=-=-=-=-=
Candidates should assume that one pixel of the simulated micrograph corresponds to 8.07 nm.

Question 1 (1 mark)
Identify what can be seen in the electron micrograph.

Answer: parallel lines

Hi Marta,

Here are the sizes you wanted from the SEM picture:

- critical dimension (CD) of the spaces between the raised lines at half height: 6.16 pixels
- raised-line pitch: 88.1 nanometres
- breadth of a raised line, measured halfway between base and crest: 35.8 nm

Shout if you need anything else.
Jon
=-=-=-=-=

| Work task |
In the data above, start at the line that has "Answer: parallel lines", stop after the line that has "Shout if you need anything else.", and print every line in between exactly as it stands.

| Response area |
Answer: parallel lines

Hi Marta,

Here are the sizes you wanted from the SEM picture:

- critical dimension (CD) of the spaces between the raised lines at half height: 6.16 pixels
- raised-line pitch: 88.1 nanometres
- breadth of a raised line, measured halfway between base and crest: 35.8 nm

Shout if you need anything else.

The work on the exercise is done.